§ Task item
A word-for-word repeat of the records below is what this calls for.

Information shown section start

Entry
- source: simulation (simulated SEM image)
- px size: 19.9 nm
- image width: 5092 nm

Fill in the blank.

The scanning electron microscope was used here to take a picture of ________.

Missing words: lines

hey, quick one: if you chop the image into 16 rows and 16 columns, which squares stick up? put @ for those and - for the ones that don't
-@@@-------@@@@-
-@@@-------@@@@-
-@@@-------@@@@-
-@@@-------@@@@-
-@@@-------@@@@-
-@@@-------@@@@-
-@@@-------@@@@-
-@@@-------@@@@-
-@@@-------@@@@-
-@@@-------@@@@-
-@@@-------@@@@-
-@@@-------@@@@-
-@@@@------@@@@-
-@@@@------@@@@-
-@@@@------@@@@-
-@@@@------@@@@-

Information shown section end

§ Written answer
Entry
- source: simulation (simulated SEM image)
- px size: 19.9 nm
- image width: 5092 nm

Fill in the blank.

The scanning electron microscope was used here to take a picture of ________.

Missing words: lines

hey, quick one: if you chop the image into 16 rows and 16 columns, which squares stick up? put @ for those and - for the ones that don't
-@@@-------@@@@-
-@@@-------@@@@-
-@@@-------@@@@-
-@@@-------@@@@-
-@@@-------@@@@-
-@@@-------@@@@-
-@@@-------@@@@-
-@@@-------@@@@-
-@@@-------@@@@-
-@@@-------@@@@-
-@@@-------@@@@-
-@@@-------@@@@-
-@@@@------@@@@-
-@@@@------@@@@-
-@@@@------@@@@-
-@@@@------@@@@-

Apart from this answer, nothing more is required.